● **Assigned task**
Return the data below exactly, stopping after the line with "Once the image".

---------- Recorded information ----------

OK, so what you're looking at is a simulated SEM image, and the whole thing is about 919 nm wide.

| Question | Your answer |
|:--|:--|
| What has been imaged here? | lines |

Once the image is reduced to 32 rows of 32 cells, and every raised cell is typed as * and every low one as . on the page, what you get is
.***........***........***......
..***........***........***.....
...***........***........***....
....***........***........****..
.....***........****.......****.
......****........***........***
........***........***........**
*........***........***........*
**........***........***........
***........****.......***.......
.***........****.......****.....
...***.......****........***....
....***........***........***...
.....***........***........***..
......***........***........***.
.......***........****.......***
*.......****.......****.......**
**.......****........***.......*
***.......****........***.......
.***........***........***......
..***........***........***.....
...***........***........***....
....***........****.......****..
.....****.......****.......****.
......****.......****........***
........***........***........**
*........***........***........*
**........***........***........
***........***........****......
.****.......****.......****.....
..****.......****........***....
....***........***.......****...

----------

● **Answer space**
OK, so what you're looking at is a simulated SEM image, and the whole thing is about 919 nm wide.

| Question | Your answer |
|:--|:--|
| What has been imaged here? | lines |

Once the image is reduced to 32 rows of 32 cells, and every raised cell is typed as * and every low one as . on the page, what you get is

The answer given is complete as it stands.